Data shown -
╭──

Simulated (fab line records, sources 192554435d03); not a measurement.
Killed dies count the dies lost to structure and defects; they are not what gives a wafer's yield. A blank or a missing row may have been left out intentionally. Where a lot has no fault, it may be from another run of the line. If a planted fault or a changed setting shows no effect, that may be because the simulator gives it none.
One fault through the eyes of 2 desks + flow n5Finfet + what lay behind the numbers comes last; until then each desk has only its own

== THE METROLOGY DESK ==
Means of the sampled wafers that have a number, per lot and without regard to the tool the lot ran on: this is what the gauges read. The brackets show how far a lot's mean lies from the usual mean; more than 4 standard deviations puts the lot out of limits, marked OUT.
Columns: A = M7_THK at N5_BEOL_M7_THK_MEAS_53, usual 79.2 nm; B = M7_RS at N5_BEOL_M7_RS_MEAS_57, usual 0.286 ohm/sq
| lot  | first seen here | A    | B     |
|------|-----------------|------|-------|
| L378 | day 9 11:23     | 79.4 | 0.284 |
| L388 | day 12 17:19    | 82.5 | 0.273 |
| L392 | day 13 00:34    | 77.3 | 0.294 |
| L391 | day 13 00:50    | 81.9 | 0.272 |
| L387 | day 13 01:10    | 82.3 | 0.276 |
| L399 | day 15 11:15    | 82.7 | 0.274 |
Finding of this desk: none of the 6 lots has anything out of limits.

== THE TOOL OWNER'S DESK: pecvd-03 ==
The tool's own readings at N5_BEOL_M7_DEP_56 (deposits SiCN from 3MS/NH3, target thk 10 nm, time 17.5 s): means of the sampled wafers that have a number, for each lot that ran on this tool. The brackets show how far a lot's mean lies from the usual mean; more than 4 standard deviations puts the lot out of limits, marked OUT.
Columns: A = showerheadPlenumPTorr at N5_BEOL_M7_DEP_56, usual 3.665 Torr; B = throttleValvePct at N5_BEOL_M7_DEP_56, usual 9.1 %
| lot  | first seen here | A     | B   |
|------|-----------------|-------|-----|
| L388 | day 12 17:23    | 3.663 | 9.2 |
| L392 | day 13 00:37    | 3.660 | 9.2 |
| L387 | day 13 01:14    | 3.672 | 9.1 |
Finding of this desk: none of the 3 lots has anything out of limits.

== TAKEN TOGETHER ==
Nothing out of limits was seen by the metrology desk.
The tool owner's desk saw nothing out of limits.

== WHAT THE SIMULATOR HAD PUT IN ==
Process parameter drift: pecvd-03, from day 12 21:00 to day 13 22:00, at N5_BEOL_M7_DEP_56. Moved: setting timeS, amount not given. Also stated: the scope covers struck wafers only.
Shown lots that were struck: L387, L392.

╰──

Requirement - Each line from the first line of the listing through the line containing "One fault through" must be set down exactly; no other line belongs in the answer.

Exercise response -
Simulated (fab line records, sources 192554435d03); not a measurement.
Killed dies count the dies lost to structure and defects; they are not what gives a wafer's yield. A blank or a missing row may have been left out intentionally. Where a lot has no fault, it may be from another run of the line. If a planted fault or a changed setting shows no effect, that may be because the simulator gives it none.
One fault through the eyes of 2 desks + flow n5Finfet + what lay behind the numbers comes last; until then each desk has only its own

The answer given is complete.